BRIEF ->
Begin at the line below that has "Tool under review: polisher for 300 mm wafers" and stop after the line that has "Unit conventions: slurry_flow". Please restate only those lines, word for word.

EXTRACTED MATERIAL ->
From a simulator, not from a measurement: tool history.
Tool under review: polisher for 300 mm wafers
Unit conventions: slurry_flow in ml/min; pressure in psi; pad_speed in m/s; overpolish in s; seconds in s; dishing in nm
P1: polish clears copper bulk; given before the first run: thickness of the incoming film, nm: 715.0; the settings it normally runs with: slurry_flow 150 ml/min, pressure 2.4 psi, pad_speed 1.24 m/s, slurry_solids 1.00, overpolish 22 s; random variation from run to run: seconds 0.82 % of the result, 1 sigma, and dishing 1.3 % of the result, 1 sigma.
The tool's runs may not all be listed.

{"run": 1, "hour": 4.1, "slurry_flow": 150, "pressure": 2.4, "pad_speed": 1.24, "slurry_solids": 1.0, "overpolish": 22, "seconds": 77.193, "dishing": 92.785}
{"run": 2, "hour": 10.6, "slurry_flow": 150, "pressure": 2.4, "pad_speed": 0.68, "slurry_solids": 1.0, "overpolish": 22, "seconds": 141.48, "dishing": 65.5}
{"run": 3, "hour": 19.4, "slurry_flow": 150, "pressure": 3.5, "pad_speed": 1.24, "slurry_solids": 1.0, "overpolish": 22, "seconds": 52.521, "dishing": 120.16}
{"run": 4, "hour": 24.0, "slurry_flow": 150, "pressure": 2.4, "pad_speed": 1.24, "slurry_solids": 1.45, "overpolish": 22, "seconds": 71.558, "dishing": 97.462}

ANSWER BOX ->
Tool under review: polisher for 300 mm wafers
Unit conventions: slurry_flow in ml/min; pressure in psi; pad_speed in m/s; overpolish in s; seconds in s; dishing in nm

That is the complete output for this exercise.